Given entries
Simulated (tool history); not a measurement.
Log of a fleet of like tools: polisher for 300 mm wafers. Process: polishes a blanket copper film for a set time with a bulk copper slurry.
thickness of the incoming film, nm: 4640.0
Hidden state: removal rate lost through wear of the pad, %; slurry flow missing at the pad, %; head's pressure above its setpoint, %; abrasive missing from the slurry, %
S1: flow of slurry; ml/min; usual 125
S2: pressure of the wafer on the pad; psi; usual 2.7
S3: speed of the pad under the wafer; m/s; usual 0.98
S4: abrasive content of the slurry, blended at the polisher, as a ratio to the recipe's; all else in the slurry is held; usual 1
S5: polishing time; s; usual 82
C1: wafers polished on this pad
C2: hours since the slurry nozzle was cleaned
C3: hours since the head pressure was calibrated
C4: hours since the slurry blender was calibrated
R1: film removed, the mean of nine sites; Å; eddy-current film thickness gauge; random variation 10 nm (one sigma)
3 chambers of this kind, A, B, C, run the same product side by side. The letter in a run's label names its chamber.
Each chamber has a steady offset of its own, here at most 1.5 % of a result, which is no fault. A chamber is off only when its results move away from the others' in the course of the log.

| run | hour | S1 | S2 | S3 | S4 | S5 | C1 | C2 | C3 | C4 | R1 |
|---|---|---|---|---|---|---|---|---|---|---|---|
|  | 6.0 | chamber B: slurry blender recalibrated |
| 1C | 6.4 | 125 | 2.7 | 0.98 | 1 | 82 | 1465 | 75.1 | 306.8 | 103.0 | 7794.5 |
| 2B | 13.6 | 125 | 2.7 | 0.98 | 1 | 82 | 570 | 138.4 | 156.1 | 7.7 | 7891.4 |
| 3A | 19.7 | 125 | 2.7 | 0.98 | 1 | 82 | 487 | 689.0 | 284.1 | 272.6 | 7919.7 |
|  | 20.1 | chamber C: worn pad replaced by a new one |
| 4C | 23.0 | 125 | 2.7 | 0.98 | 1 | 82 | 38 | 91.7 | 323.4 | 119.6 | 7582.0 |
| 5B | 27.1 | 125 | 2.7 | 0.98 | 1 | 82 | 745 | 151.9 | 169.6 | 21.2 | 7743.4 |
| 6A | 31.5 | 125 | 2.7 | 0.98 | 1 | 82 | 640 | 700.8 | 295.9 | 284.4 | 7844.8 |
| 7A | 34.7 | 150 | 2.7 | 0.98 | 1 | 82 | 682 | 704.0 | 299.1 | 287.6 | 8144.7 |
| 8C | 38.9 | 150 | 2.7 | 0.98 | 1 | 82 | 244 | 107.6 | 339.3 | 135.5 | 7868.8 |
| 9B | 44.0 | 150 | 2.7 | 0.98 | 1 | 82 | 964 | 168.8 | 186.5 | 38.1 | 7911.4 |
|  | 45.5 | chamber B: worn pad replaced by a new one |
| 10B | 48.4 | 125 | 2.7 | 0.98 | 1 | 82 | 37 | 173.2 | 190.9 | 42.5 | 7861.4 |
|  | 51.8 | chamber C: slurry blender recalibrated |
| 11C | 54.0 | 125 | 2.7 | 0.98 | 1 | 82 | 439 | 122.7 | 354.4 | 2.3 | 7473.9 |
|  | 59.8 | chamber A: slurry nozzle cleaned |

Work order
Output the first line of the entries above and every line after it, exactly as written, ending with the line that contains "3 chambers of".

Response
Simulated (tool history); not a measurement.
Log of a fleet of like tools: polisher for 300 mm wafers. Process: polishes a blanket copper film for a set time with a bulk copper slurry.
thickness of the incoming film, nm: 4640.0
Hidden state: removal rate lost through wear of the pad, %; slurry flow missing at the pad, %; head's pressure above its setpoint, %; abrasive missing from the slurry, %
S1: flow of slurry; ml/min; usual 125
S2: pressure of the wafer on the pad; psi; usual 2.7
S3: speed of the pad under the wafer; m/s; usual 0.98
S4: abrasive content of the slurry, blended at the polisher, as a ratio to the recipe's; all else in the slurry is held; usual 1
S5: polishing time; s; usual 82
C1: wafers polished on this pad
C2: hours since the slurry nozzle was cleaned
C3: hours since the head pressure was calibrated
C4: hours since the slurry blender was calibrated
R1: film removed, the mean of nine sites; Å; eddy-current film thickness gauge; random variation 10 nm (one sigma)
3 chambers of this kind, A, B, C, run the same product side by side. The letter in a run's label names its chamber.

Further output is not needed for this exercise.